- Source material
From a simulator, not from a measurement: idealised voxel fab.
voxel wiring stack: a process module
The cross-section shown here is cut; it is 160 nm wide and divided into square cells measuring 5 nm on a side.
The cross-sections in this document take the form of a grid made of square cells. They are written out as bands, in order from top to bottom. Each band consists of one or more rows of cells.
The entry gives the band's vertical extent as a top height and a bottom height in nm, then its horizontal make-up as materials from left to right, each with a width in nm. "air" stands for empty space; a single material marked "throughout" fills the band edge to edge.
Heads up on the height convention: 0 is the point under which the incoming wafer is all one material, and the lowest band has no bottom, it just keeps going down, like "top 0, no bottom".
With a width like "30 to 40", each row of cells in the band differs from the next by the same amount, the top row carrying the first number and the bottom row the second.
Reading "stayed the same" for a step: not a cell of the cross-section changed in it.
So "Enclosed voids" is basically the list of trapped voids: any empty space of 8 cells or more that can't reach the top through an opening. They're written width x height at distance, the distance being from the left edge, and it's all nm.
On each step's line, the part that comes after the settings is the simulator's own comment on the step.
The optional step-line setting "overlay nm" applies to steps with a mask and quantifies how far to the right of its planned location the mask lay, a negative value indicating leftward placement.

- Required action
An exact transcription of all the entries is needed.

- Exercise result
From a simulator, not from a measurement: idealised voxel fab.
voxel wiring stack: a process module
The cross-section shown here is cut; it is 160 nm wide and divided into square cells measuring 5 nm on a side.
The cross-sections in this document take the form of a grid made of square cells. They are written out as bands, in order from top to bottom. Each band consists of one or more rows of cells.
The entry gives the band's vertical extent as a top height and a bottom height in nm, then its horizontal make-up as materials from left to right, each with a width in nm. "air" stands for empty space; a single material marked "throughout" fills the band edge to edge.
Heads up on the height convention: 0 is the point under which the incoming wafer is all one material, and the lowest band has no bottom, it just keeps going down, like "top 0, no bottom".
With a width like "30 to 40", each row of cells in the band differs from the next by the same amount, the top row carrying the first number and the bottom row the second.
Reading "stayed the same" for a step: not a cell of the cross-section changed in it.
So "Enclosed voids" is basically the list of trapped voids: any empty space of 8 cells or more that can't reach the top through an opening. They're written width x height at distance, the distance being from the left edge, and it's all nm.
On each step's line, the part that comes after the settings is the simulator's own comment on the step.
The optional step-line setting "overlay nm" applies to steps with a mask and quantifies how far to the right of its planned location the mask lay, a negative value indicating leftward placement.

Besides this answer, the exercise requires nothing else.